> Requirement
Print the records again, matching each line exactly.

*** Opening of Available data ***
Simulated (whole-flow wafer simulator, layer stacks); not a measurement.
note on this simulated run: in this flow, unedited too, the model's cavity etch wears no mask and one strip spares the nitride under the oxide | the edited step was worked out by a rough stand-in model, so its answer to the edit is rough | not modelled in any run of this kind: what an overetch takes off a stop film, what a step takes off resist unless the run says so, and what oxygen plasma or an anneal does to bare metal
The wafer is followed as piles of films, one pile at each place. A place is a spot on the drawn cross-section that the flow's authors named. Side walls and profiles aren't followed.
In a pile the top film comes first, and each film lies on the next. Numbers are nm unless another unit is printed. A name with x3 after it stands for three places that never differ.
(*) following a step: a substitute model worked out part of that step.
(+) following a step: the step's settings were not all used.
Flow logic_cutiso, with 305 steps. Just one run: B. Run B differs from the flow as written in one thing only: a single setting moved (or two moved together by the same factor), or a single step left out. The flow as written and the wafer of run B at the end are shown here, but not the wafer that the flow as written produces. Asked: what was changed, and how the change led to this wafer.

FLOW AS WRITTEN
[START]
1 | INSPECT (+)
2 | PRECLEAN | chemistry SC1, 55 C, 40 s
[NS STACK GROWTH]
*** Close of Available data ***

> Task output
Simulated (whole-flow wafer simulator, layer stacks); not a measurement.
note on this simulated run: in this flow, unedited too, the model's cavity etch wears no mask and one strip spares the nitride under the oxide | the edited step was worked out by a rough stand-in model, so its answer to the edit is rough | not modelled in any run of this kind: what an overetch takes off a stop film, what a step takes off resist unless the run says so, and what oxygen plasma or an anneal does to bare metal
The wafer is followed as piles of films, one pile at each place. A place is a spot on the drawn cross-section that the flow's authors named. Side walls and profiles aren't followed.
In a pile the top film comes first, and each film lies on the next. Numbers are nm unless another unit is printed. A name with x3 after it stands for three places that never differ.
(*) following a step: a substitute model worked out part of that step.
(+) following a step: the step's settings were not all used.
Flow logic_cutiso, with 305 steps. Just one run: B. Run B differs from the flow as written in one thing only: a single setting moved (or two moved together by the same factor), or a single step left out. The flow as written and the wafer of run B at the end are shown here, but not the wafer that the flow as written produces. Asked: what was changed, and how the change led to this wafer.

FLOW AS WRITTEN
[START]
1 | INSPECT (+)
2 | PRECLEAN | chemistry SC1, 55 C, 40 s
[NS STACK GROWTH]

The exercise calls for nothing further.